= REQUIRED ACTION =
Copy all of the data below without altering a single line.

--

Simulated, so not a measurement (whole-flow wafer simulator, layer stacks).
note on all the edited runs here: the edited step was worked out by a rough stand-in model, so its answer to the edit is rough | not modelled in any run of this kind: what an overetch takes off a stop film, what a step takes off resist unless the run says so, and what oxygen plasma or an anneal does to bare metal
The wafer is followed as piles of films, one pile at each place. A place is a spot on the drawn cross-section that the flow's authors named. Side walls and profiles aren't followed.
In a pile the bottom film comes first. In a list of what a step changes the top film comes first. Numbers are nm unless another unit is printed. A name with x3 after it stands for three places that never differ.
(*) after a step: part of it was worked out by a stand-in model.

--

= RESPONSE =
Simulated, so not a measurement (whole-flow wafer simulator, layer stacks).
note on all the edited runs here: the edited step was worked out by a rough stand-in model, so its answer to the edit is rough | not modelled in any run of this kind: what an overetch takes off a stop film, what a step takes off resist unless the run says so, and what oxygen plasma or an anneal does to bare metal
The wafer is followed as piles of films, one pile at each place. A place is a spot on the drawn cross-section that the flow's authors named. Side walls and profiles aren't followed.
In a pile the bottom film comes first. In a list of what a step changes the top film comes first. Numbers are nm unless another unit is printed. A name with x3 after it stands for three places that never differ.
(*) after a step: part of it was worked out by a stand-in model.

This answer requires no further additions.